Available data below:

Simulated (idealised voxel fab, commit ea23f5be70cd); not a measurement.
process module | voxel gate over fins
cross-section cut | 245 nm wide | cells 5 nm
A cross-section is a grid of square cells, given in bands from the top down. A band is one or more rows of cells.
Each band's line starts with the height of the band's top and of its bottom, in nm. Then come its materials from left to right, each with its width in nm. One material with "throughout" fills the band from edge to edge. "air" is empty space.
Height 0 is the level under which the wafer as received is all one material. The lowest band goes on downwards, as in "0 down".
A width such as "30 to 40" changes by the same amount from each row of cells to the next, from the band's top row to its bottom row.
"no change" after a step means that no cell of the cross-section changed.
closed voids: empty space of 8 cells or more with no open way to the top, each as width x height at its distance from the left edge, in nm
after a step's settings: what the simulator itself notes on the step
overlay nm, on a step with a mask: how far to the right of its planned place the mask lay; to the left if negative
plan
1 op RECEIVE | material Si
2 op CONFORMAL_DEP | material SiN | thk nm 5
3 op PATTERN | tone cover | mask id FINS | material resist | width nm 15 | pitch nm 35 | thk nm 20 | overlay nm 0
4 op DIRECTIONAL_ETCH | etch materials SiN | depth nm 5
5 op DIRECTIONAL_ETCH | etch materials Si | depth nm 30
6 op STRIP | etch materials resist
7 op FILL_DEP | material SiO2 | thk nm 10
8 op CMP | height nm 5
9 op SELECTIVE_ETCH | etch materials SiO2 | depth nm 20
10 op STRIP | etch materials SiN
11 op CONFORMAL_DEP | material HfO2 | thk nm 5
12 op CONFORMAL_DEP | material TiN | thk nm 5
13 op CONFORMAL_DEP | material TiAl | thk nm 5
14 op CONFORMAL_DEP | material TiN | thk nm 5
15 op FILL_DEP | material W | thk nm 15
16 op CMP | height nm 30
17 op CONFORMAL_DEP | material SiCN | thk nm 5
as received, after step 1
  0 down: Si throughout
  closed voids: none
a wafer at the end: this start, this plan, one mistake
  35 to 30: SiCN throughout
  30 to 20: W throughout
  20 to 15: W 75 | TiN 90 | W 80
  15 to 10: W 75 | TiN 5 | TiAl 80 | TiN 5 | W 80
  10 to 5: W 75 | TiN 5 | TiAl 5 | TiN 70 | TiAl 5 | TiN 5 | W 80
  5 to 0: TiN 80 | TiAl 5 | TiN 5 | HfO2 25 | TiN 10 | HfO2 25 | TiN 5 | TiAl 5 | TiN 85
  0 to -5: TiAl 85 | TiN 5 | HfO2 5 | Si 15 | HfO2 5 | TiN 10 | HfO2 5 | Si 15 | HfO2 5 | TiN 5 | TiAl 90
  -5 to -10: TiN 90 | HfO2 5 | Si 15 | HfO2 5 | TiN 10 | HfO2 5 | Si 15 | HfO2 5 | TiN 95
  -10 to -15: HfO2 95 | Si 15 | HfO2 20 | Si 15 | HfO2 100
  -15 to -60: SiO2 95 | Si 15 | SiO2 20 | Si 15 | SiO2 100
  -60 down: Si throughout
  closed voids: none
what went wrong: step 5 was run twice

End of Available data.

● Exercise
Of the lines above, output exactly those from the line bearing "7 op FILL_DEP | material SiO2 | thk nm 10" through the line bearing "as received, after step 1", inclusive.

● Exercise result
7 op FILL_DEP | material SiO2 | thk nm 10
8 op CMP | height nm 5
9 op SELECTIVE_ETCH | etch materials SiO2 | depth nm 20
10 op STRIP | etch materials SiN
11 op CONFORMAL_DEP | material HfO2 | thk nm 5
12 op CONFORMAL_DEP | material TiN | thk nm 5
13 op CONFORMAL_DEP | material TiAl | thk nm 5
14 op CONFORMAL_DEP | material TiN | thk nm 5
15 op FILL_DEP | material W | thk nm 15
16 op CMP | height nm 30
17 op CONFORMAL_DEP | material SiCN | thk nm 5
as received, after step 1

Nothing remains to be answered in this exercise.